■ **Activity**: Beginning with the first line, transcribe the entries below exactly through the line containing "Only some runs", inclusive.

■ **Information provided**:

*** Block opens ***

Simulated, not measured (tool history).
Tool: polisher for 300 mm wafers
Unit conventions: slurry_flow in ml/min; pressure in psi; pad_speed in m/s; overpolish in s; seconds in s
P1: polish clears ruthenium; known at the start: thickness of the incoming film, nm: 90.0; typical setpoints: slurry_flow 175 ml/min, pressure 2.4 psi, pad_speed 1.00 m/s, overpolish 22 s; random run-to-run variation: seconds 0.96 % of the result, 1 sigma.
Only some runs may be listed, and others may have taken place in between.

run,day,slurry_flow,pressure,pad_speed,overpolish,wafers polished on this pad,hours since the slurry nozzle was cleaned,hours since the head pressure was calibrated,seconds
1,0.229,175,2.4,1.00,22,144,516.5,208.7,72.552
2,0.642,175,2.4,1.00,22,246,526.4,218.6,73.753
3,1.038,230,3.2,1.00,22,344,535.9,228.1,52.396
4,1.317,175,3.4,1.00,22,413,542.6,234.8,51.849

*** Block closes ***

■ **Your solution**:
Simulated, not measured (tool history).
Tool: polisher for 300 mm wafers
Unit conventions: slurry_flow in ml/min; pressure in psi; pad_speed in m/s; overpolish in s; seconds in s
P1: polish clears ruthenium; known at the start: thickness of the incoming film, nm: 90.0; typical setpoints: slurry_flow 175 ml/min, pressure 2.4 psi, pad_speed 1.00 m/s, overpolish 22 s; random run-to-run variation: seconds 0.96 % of the result, 1 sigma.
Only some runs may be listed, and others may have taken place in between.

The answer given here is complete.